──────── Listed entries ────────

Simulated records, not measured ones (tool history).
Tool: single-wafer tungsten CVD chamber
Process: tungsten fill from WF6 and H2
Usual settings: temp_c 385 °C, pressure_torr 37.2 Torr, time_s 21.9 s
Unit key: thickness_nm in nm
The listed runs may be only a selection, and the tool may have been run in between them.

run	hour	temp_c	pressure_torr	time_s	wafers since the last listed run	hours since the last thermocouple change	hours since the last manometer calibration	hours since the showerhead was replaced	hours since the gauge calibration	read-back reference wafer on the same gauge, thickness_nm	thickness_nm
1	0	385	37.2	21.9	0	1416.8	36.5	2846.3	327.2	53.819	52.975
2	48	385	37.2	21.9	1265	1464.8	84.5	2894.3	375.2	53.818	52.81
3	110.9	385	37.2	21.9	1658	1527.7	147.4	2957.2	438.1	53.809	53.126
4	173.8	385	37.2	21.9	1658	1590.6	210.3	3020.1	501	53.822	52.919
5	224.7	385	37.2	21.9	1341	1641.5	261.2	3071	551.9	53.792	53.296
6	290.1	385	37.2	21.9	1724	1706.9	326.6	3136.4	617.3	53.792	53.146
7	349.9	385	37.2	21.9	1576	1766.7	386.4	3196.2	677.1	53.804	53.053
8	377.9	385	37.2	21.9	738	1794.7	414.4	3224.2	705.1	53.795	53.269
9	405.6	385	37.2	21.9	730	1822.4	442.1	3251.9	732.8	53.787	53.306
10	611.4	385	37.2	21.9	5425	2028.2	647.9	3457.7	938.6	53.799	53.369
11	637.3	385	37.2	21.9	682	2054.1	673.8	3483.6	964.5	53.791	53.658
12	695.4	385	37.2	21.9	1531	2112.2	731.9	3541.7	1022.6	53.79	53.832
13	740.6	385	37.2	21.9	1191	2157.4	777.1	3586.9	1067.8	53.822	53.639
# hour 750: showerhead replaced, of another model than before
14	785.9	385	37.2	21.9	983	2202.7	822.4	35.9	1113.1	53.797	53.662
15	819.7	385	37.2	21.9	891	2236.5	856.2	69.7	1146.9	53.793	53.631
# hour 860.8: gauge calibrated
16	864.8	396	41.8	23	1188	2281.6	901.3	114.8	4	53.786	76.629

────────

Send back exactly the lines of the listing above starting at the one with "# hour 750: showerhead" and ending at the one with "# hour 860.8: gauge calibrated", inclusive, and no others.

Your solution:
# hour 750: showerhead replaced, of another model than before
14	785.9	385	37.2	21.9	983	2202.7	822.4	35.9	1113.1	53.797	53.662
15	819.7	385	37.2	21.9	891	2236.5	856.2	69.7	1146.9	53.793	53.631
# hour 860.8: gauge calibrated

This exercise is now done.